*EXTRACTED ENTRIES*.
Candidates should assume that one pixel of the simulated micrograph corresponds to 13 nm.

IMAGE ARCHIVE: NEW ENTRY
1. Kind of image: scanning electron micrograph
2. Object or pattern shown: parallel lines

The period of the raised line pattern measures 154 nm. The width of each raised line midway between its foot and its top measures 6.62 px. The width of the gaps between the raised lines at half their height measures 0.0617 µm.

*WORK TASK*.
Through the line that contains "2. Object or pattern shown: parallel lines", copy the material above exactly, beginning at its first line and including nothing more.

*RESULT*.
Candidates should assume that one pixel of the simulated micrograph corresponds to 13 nm.

IMAGE ARCHIVE: NEW ENTRY
1. Kind of image: scanning electron micrograph
2. Object or pattern shown: parallel lines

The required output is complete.